Dataset —
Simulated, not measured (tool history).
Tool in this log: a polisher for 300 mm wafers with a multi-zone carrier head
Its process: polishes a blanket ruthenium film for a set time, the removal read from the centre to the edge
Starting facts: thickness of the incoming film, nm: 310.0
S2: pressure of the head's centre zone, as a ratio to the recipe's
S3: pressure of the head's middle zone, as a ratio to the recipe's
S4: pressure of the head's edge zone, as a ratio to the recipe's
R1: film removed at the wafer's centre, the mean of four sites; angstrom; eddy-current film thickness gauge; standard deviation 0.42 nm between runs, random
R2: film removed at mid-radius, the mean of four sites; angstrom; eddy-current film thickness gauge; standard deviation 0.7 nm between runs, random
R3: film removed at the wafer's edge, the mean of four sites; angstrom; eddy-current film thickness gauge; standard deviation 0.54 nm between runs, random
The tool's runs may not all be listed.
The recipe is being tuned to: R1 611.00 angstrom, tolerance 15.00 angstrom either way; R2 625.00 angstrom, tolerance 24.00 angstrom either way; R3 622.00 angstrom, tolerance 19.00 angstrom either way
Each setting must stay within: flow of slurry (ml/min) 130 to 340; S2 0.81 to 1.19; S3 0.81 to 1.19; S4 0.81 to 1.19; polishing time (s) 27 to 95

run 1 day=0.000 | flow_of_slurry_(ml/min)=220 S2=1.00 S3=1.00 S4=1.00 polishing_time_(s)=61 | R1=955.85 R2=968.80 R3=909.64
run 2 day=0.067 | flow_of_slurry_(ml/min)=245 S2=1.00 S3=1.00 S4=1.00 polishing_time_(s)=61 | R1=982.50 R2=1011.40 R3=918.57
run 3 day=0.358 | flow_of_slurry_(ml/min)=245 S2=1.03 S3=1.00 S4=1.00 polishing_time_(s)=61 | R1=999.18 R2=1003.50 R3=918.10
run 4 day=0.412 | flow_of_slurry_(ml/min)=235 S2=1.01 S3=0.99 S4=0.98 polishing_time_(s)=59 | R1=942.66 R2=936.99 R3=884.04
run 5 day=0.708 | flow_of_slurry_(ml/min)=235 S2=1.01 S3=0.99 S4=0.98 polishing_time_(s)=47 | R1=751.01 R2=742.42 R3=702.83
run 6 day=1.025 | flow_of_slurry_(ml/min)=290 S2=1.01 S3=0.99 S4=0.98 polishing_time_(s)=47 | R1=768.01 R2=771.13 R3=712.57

Assigned task —
For this exercise, please output exactly the lines above starting at the line with "R1: film removed" and ending at the line with "run 5 day=0.708", ends included.

Exercise result —
R1: film removed at the wafer's centre, the mean of four sites; angstrom; eddy-current film thickness gauge; standard deviation 0.42 nm between runs, random
R2: film removed at mid-radius, the mean of four sites; angstrom; eddy-current film thickness gauge; standard deviation 0.7 nm between runs, random
R3: film removed at the wafer's edge, the mean of four sites; angstrom; eddy-current film thickness gauge; standard deviation 0.54 nm between runs, random
The tool's runs may not all be listed.
The recipe is being tuned to: R1 611.00 angstrom, tolerance 15.00 angstrom either way; R2 625.00 angstrom, tolerance 24.00 angstrom either way; R3 622.00 angstrom, tolerance 19.00 angstrom either way
Each setting must stay within: flow of slurry (ml/min) 130 to 340; S2 0.81 to 1.19; S3 0.81 to 1.19; S4 0.81 to 1.19; polishing time (s) 27 to 95

run 1 day=0.000 | flow_of_slurry_(ml/min)=220 S2=1.00 S3=1.00 S4=1.00 polishing_time_(s)=61 | R1=955.85 R2=968.80 R3=909.64
run 2 day=0.067 | flow_of_slurry_(ml/min)=245 S2=1.00 S3=1.00 S4=1.00 polishing_time_(s)=61 | R1=982.50 R2=1011.40 R3=918.57
run 3 day=0.358 | flow_of_slurry_(ml/min)=245 S2=1.03 S3=1.00 S4=1.00 polishing_time_(s)=61 | R1=999.18 R2=1003.50 R3=918.10
run 4 day=0.412 | flow_of_slurry_(ml/min)=235 S2=1.01 S3=0.99 S4=0.98 polishing_time_(s)=59 | R1=942.66 R2=936.99 R3=884.04
run 5 day=0.708 | flow_of_slurry_(ml/min)=235 S2=1.01 S3=0.99 S4=0.98 polishing_time_(s)=47 | R1=751.01 R2=742.42 R3=702.83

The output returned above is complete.